Exactly as written, restate the material below from its first line through the line containing "All sizes in nm.", and stop there.

--- Data under study Enclosed Below ---

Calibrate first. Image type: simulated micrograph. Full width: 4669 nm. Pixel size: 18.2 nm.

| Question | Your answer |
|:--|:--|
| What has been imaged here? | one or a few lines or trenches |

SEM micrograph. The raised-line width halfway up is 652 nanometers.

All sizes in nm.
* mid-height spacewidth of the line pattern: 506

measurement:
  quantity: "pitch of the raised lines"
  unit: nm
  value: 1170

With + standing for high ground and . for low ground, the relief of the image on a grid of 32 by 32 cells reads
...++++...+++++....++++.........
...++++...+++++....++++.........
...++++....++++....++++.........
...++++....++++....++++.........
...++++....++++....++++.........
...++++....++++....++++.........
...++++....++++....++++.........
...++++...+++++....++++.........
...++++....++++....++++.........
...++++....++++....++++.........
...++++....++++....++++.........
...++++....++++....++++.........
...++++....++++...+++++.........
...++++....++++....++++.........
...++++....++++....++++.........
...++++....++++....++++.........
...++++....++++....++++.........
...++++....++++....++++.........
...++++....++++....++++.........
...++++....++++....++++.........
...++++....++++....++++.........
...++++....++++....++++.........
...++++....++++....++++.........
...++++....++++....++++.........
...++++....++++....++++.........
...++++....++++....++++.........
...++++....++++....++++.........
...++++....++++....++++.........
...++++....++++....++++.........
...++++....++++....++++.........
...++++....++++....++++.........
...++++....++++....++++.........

--- End of Enclosed Data under study ---

*Written reply*:
Calibrate first. Image type: simulated micrograph. Full width: 4669 nm. Pixel size: 18.2 nm.

| Question | Your answer |
|:--|:--|
| What has been imaged here? | one or a few lines or trenches |

SEM micrograph. The raised-line width halfway up is 652 nanometers.

All sizes in nm.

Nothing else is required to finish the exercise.